### DATA FOR REVIEW
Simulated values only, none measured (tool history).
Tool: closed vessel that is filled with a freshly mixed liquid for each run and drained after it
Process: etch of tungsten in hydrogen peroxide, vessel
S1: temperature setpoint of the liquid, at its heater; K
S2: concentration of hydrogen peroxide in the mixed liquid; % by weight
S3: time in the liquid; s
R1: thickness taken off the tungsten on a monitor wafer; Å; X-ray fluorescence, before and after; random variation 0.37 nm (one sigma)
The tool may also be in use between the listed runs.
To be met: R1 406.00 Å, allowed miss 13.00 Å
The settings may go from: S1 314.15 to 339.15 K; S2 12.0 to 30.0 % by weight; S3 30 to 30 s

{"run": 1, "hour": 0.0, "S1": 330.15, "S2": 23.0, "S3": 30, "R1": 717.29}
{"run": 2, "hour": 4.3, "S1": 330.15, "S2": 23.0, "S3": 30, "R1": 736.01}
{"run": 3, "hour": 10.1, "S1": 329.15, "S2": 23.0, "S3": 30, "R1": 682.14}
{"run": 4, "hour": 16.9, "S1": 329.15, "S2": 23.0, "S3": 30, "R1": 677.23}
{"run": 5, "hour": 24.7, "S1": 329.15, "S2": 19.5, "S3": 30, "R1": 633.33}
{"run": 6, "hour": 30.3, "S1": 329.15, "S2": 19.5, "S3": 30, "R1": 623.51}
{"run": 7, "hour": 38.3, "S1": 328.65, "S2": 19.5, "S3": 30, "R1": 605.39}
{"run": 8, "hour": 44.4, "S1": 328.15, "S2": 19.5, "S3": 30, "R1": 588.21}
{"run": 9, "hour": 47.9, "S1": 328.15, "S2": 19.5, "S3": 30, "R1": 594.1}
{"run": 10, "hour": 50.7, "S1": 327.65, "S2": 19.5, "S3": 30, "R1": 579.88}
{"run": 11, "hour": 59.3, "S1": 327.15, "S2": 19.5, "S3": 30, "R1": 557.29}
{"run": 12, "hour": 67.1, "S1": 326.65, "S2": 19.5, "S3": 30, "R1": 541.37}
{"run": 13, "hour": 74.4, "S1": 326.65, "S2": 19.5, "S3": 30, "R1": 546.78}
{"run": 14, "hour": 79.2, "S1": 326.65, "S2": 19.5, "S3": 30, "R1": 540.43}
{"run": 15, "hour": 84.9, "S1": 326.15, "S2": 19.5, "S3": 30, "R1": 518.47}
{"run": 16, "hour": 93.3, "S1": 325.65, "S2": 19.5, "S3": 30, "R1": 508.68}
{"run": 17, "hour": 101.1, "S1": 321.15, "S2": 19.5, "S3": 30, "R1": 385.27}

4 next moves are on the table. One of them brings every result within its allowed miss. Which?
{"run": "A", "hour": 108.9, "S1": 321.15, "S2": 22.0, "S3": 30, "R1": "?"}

### WORK REQUEST
Look above for the line that contains "Tool: closed vessel". Starting there, transcribe every line exactly until you have copied the line that contains "S1: temperature setpoint".

### RESPONSE BOX
Tool: closed vessel that is filled with a freshly mixed liquid for each run and drained after it
Process: etch of tungsten in hydrogen peroxide, vessel
S1: temperature setpoint of the liquid, at its heater; K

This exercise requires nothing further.